(Work request): Start at the first line of the material below and retype each line through the one containing "Before step 530, the", exactly.

*** Begin section ***

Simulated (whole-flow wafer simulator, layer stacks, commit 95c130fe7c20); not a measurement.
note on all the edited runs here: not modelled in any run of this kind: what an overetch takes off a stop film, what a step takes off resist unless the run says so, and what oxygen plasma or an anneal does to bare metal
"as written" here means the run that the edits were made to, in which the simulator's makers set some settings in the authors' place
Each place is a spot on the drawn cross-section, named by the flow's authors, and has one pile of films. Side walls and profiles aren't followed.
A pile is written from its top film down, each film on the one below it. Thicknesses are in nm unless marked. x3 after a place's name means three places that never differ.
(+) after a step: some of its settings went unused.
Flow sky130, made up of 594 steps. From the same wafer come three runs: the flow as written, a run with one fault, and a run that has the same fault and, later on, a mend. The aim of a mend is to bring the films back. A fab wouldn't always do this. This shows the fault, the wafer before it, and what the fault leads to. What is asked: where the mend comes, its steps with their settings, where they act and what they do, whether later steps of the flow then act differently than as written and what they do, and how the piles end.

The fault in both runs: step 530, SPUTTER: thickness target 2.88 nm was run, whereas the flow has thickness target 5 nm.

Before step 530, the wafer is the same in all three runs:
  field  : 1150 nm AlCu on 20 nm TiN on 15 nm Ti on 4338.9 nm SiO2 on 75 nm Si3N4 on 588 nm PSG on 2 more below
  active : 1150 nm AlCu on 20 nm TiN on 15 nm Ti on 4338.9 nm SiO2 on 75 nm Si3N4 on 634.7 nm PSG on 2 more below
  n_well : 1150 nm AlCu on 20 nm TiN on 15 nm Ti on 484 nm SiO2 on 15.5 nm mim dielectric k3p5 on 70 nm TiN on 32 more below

*** End section ***

(Exercise result):
Simulated (whole-flow wafer simulator, layer stacks, commit 95c130fe7c20); not a measurement.
note on all the edited runs here: not modelled in any run of this kind: what an overetch takes off a stop film, what a step takes off resist unless the run says so, and what oxygen plasma or an anneal does to bare metal
"as written" here means the run that the edits were made to, in which the simulator's makers set some settings in the authors' place
Each place is a spot on the drawn cross-section, named by the flow's authors, and has one pile of films. Side walls and profiles aren't followed.
A pile is written from its top film down, each film on the one below it. Thicknesses are in nm unless marked. x3 after a place's name means three places that never differ.
(+) after a step: some of its settings went unused.
Flow sky130, made up of 594 steps. From the same wafer come three runs: the flow as written, a run with one fault, and a run that has the same fault and, later on, a mend. The aim of a mend is to bring the films back. A fab wouldn't always do this. This shows the fault, the wafer before it, and what the fault leads to. What is asked: where the mend comes, its steps with their settings, where they act and what they do, whether later steps of the flow then act differently than as written and what they do, and how the piles end.

The fault in both runs: step 530, SPUTTER: thickness target 2.88 nm was run, whereas the flow has thickness target 5 nm.

Before step 530, the wafer is the same in all three runs:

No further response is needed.